| Activity |
Could you retype all of the entries below word for word?

| Dataset records |
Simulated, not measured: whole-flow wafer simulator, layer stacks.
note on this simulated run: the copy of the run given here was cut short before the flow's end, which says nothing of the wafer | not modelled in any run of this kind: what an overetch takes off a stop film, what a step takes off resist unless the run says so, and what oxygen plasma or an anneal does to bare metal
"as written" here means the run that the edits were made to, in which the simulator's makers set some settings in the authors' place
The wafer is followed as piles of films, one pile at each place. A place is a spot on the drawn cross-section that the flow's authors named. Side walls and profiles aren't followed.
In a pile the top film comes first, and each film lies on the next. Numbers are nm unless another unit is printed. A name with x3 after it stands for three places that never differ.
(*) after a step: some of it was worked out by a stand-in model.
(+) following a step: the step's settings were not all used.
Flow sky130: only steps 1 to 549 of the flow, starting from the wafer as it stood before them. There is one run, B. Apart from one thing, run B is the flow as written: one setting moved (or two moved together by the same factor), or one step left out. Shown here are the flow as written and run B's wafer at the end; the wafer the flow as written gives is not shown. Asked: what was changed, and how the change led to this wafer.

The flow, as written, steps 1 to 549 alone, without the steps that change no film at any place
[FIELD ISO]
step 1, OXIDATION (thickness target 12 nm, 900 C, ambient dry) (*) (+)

| Task response |
Simulated, not measured: whole-flow wafer simulator, layer stacks.
note on this simulated run: the copy of the run given here was cut short before the flow's end, which says nothing of the wafer | not modelled in any run of this kind: what an overetch takes off a stop film, what a step takes off resist unless the run says so, and what oxygen plasma or an anneal does to bare metal
"as written" here means the run that the edits were made to, in which the simulator's makers set some settings in the authors' place
The wafer is followed as piles of films, one pile at each place. A place is a spot on the drawn cross-section that the flow's authors named. Side walls and profiles aren't followed.
In a pile the top film comes first, and each film lies on the next. Numbers are nm unless another unit is printed. A name with x3 after it stands for three places that never differ.
(*) after a step: some of it was worked out by a stand-in model.
(+) following a step: the step's settings were not all used.
Flow sky130: only steps 1 to 549 of the flow, starting from the wafer as it stood before them. There is one run, B. Apart from one thing, run B is the flow as written: one setting moved (or two moved together by the same factor), or one step left out. Shown here are the flow as written and run B's wafer at the end; the wafer the flow as written gives is not shown. Asked: what was changed, and how the change led to this wafer.

The flow, as written, steps 1 to 549 alone, without the steps that change no film at any place
[FIELD ISO]
step 1, OXIDATION (thickness target 12 nm, 900 C, ambient dry) (*) (+)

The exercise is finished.